Work instruction |
Beginning with the first line, please repeat the entries exactly and end on the line that contains "- N5_BEOL_M5_SOFTBAKE_06: time 60 s".

Given information |
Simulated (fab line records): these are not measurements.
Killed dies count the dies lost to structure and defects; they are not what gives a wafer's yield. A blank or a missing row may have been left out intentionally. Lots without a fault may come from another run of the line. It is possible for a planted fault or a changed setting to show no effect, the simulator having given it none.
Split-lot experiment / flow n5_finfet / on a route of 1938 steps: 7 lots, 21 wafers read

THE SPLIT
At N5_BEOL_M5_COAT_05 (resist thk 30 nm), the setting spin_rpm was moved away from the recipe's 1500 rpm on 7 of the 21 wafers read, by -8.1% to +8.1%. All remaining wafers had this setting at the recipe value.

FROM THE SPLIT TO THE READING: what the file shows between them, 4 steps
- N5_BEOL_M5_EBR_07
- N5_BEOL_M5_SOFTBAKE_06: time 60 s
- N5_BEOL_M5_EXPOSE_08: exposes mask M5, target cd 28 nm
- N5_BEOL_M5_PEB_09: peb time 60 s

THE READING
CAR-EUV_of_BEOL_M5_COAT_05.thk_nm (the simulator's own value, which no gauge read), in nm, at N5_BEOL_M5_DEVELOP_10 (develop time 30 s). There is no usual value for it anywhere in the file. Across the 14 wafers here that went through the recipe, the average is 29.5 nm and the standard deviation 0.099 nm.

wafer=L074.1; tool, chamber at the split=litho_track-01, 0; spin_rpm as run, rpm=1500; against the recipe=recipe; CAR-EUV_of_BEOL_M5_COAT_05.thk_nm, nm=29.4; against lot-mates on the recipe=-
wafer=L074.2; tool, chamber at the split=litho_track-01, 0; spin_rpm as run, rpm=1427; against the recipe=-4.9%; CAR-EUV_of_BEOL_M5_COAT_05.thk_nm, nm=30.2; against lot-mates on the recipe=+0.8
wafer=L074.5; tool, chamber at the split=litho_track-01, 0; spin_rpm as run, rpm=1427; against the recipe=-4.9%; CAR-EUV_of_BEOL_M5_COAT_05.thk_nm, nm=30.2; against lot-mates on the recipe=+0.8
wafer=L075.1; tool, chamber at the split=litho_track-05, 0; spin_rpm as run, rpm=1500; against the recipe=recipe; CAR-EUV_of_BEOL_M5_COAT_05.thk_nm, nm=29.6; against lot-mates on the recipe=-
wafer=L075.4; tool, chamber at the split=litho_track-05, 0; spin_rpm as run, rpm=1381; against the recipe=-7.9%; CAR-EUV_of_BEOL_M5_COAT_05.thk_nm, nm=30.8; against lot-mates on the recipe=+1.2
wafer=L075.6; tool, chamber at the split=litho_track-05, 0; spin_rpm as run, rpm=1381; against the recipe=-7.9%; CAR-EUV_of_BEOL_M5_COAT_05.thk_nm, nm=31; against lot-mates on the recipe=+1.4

Exercise response |
Simulated (fab line records): these are not measurements.
Killed dies count the dies lost to structure and defects; they are not what gives a wafer's yield. A blank or a missing row may have been left out intentionally. Lots without a fault may come from another run of the line. It is possible for a planted fault or a changed setting to show no effect, the simulator having given it none.
Split-lot experiment / flow n5_finfet / on a route of 1938 steps: 7 lots, 21 wafers read

THE SPLIT
At N5_BEOL_M5_COAT_05 (resist thk 30 nm), the setting spin_rpm was moved away from the recipe's 1500 rpm on 7 of the 21 wafers read, by -8.1% to +8.1%. All remaining wafers had this setting at the recipe value.

FROM THE SPLIT TO THE READING: what the file shows between them, 4 steps
- N5_BEOL_M5_EBR_07
- N5_BEOL_M5_SOFTBAKE_06: time 60 s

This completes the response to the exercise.